▶ **Brief**
Produce a character-for-character copy of the data below.

[[ Exercise data open ]]

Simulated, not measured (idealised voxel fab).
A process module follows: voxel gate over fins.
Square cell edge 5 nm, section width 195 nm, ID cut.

[[ Exercise data closed ]]

▶ **Your solution**
Simulated, not measured (idealised voxel fab).
A process module follows: voxel gate over fins.
Square cell edge 5 nm, section width 195 nm, ID cut.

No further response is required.